**RAW DATA**:
══════════════════════════════
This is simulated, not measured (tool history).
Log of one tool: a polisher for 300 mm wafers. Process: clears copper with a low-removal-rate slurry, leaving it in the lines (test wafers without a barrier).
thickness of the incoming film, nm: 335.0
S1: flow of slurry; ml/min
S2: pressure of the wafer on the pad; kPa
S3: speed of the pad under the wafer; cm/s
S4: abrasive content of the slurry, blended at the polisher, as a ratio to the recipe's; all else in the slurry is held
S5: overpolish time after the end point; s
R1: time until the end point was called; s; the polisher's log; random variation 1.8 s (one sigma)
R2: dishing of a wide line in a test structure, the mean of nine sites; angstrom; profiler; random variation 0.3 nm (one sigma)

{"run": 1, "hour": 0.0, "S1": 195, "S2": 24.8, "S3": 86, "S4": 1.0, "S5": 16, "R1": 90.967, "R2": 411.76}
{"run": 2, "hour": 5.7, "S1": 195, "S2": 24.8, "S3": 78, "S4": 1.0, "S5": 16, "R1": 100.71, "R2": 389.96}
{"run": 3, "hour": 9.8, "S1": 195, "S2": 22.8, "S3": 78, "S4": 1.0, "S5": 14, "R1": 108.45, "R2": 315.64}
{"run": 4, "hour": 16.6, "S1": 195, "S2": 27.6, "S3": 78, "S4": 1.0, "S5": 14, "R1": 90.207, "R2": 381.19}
══════════════════════════════

**WORK ITEM**: Each line from the top of the records through the one with "R1: time until" should be returned exactly. Leave out everything else.

**PROBLEM SOLUTION**:
This is simulated, not measured (tool history).
Log of one tool: a polisher for 300 mm wafers. Process: clears copper with a low-removal-rate slurry, leaving it in the lines (test wafers without a barrier).
thickness of the incoming film, nm: 335.0
S1: flow of slurry; ml/min
S2: pressure of the wafer on the pad; kPa
S3: speed of the pad under the wafer; cm/s
S4: abrasive content of the slurry, blended at the polisher, as a ratio to the recipe's; all else in the slurry is held
S5: overpolish time after the end point; s
R1: time until the end point was called; s; the polisher's log; random variation 1.8 s (one sigma)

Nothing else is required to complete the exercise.